| Data to examine |
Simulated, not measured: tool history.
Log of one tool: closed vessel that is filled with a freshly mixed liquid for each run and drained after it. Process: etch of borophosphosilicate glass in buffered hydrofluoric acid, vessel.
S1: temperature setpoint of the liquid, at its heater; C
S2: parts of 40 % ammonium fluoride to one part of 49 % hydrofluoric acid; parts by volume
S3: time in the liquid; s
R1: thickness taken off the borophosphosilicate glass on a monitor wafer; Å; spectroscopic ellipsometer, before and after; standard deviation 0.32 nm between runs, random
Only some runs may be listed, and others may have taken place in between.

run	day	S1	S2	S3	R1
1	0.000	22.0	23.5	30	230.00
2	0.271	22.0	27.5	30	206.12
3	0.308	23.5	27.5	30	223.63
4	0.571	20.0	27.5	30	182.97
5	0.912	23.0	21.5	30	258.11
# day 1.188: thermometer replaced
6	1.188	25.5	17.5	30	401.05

| Assigned task |
All lines from the beginning of the listing through the one with "# day 1.188: thermometer replaced" are to be restated word for word, and only those.

| Result |
Simulated, not measured: tool history.
Log of one tool: closed vessel that is filled with a freshly mixed liquid for each run and drained after it. Process: etch of borophosphosilicate glass in buffered hydrofluoric acid, vessel.
S1: temperature setpoint of the liquid, at its heater; C
S2: parts of 40 % ammonium fluoride to one part of 49 % hydrofluoric acid; parts by volume
S3: time in the liquid; s
R1: thickness taken off the borophosphosilicate glass on a monitor wafer; Å; spectroscopic ellipsometer, before and after; standard deviation 0.32 nm between runs, random
Only some runs may be listed, and others may have taken place in between.

run	day	S1	S2	S3	R1
1	0.000	22.0	23.5	30	230.00
2	0.271	22.0	27.5	30	206.12
3	0.308	23.5	27.5	30	223.63
4	0.571	20.0	27.5	30	182.97
5	0.912	23.0	21.5	30	258.11
# day 1.188: thermometer replaced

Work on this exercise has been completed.